┌──

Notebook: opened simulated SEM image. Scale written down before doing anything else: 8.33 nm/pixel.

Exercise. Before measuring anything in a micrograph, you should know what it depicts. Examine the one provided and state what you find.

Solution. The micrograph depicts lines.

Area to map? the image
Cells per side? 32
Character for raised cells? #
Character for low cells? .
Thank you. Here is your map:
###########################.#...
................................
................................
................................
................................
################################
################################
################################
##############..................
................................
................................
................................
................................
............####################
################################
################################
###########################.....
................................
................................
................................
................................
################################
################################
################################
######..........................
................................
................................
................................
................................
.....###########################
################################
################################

└──

_Activity_: Write out all records exactly, keeping every detail.

_Solution_:
Notebook: opened simulated SEM image. Scale written down before doing anything else: 8.33 nm/pixel.

Exercise. Before measuring anything in a micrograph, you should know what it depicts. Examine the one provided and state what you find.

Solution. The micrograph depicts lines.

Area to map? the image
Cells per side? 32
Character for raised cells? #
Character for low cells? .
Thank you. Here is your map:
###########################.#...
................................
................................
................................
................................
################################
################################
################################
##############..................
................................
................................
................................
................................
............####################
################################
################################
###########################.....
................................
................................
................................
................................
################################
################################
################################
######..........................
................................
................................
................................
................................
.....###########################
################################
################################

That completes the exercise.